* **EXTRACTED INFORMATION**
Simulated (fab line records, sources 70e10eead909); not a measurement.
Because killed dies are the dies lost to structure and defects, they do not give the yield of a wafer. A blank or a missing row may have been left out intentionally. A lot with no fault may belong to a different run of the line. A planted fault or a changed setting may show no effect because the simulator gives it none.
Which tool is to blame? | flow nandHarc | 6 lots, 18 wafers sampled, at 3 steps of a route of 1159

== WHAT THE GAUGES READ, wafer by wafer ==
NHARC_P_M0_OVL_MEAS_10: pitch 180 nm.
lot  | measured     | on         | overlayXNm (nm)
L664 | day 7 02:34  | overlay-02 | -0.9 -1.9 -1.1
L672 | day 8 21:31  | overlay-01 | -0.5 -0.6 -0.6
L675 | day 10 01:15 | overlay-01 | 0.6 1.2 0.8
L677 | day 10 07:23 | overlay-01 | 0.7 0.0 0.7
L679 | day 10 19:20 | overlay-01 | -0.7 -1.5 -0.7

* **WORK ORDER**
The expected output is the complete data, repeated exactly.

* **EXERCISE ANSWER**
Simulated (fab line records, sources 70e10eead909); not a measurement.
Because killed dies are the dies lost to structure and defects, they do not give the yield of a wafer. A blank or a missing row may have been left out intentionally. A lot with no fault may belong to a different run of the line. A planted fault or a changed setting may show no effect because the simulator gives it none.
Which tool is to blame? | flow nandHarc | 6 lots, 18 wafers sampled, at 3 steps of a route of 1159

== WHAT THE GAUGES READ, wafer by wafer ==
NHARC_P_M0_OVL_MEAS_10: pitch 180 nm.
lot  | measured     | on         | overlayXNm (nm)
L664 | day 7 02:34  | overlay-02 | -0.9 -1.9 -1.1
L672 | day 8 21:31  | overlay-01 | -0.5 -0.6 -0.6
L675 | day 10 01:15 | overlay-01 | 0.6 1.2 0.8
L677 | day 10 07:23 | overlay-01 | 0.7 0.0 0.7
L679 | day 10 19:20 | overlay-01 | -0.7 -1.5 -0.7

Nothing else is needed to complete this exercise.